→ **RECORD EXCERPTS**
>>>>

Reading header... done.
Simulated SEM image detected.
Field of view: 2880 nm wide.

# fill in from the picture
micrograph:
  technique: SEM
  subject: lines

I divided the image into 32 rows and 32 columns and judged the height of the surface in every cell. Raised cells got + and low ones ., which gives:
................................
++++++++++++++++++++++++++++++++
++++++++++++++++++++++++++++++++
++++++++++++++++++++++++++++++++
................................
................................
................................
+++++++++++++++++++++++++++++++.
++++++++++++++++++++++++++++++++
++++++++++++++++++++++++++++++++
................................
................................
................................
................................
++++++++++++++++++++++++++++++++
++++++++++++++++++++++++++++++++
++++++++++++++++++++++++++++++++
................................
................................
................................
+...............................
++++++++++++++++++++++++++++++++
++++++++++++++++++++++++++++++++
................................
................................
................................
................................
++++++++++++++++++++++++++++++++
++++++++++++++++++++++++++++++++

<<<<

→ **ASSIGNMENT**
Repeat back all entries verbatim.

→ **ANSWER SECTION**
Reading header... done.
Simulated SEM image detected.
Field of view: 2880 nm wide.

# fill in from the picture
micrograph:
  technique: SEM
  subject: lines

I divided the image into 32 rows and 32 columns and judged the height of the surface in every cell. Raised cells got + and low ones ., which gives:
................................
++++++++++++++++++++++++++++++++
++++++++++++++++++++++++++++++++
++++++++++++++++++++++++++++++++
................................
................................
................................
+++++++++++++++++++++++++++++++.
++++++++++++++++++++++++++++++++
++++++++++++++++++++++++++++++++
................................
................................
................................
................................
++++++++++++++++++++++++++++++++
++++++++++++++++++++++++++++++++
++++++++++++++++++++++++++++++++
................................
................................
................................
+...............................
++++++++++++++++++++++++++++++++
++++++++++++++++++++++++++++++++
................................
................................
................................
................................
++++++++++++++++++++++++++++++++
++++++++++++++++++++++++++++++++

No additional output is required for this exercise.